**Work item:** Extract precisely the lines of the entries below, from the first line through the line containing "Each band's line".

(Source information begins)

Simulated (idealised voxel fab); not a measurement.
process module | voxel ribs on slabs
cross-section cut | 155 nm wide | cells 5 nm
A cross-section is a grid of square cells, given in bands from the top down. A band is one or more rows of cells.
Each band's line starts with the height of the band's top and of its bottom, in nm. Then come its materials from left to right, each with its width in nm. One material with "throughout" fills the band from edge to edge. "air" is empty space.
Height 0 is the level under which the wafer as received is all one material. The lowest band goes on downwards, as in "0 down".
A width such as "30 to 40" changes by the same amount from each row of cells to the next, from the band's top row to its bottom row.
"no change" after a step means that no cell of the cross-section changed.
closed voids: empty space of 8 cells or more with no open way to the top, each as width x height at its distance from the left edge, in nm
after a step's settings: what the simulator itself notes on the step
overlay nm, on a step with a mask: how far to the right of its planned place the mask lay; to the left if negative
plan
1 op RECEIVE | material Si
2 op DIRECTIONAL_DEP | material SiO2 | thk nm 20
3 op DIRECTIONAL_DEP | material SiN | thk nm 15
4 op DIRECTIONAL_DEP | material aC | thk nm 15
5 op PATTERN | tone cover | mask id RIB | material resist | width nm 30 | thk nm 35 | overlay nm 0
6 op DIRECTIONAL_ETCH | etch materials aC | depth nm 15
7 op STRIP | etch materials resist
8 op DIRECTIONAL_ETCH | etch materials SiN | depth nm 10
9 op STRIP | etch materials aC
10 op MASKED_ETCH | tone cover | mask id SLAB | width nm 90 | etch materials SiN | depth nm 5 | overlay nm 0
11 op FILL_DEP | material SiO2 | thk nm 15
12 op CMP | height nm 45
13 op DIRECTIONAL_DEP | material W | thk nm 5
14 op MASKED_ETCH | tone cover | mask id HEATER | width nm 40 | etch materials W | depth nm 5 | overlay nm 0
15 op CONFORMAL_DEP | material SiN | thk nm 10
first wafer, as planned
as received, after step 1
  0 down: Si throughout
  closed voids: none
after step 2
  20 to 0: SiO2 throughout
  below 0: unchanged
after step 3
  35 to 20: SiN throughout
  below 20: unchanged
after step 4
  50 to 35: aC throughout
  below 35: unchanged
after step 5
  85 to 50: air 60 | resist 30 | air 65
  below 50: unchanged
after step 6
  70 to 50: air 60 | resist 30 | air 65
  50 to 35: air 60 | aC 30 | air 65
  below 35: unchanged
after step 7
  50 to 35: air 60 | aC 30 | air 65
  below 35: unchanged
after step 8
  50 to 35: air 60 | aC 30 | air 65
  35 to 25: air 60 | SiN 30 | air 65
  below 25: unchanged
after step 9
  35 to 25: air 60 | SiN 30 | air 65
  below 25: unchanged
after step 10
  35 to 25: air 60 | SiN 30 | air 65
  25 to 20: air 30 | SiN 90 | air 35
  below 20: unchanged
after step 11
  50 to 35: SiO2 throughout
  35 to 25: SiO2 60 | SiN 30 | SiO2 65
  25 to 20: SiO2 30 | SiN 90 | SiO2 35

(Source information ends)

**Expected answer:**
Simulated (idealised voxel fab); not a measurement.
process module | voxel ribs on slabs
cross-section cut | 155 nm wide | cells 5 nm
A cross-section is a grid of square cells, given in bands from the top down. A band is one or more rows of cells.
Each band's line starts with the height of the band's top and of its bottom, in nm. Then come its materials from left to right, each with its width in nm. One material with "throughout" fills the band from edge to edge. "air" is empty space.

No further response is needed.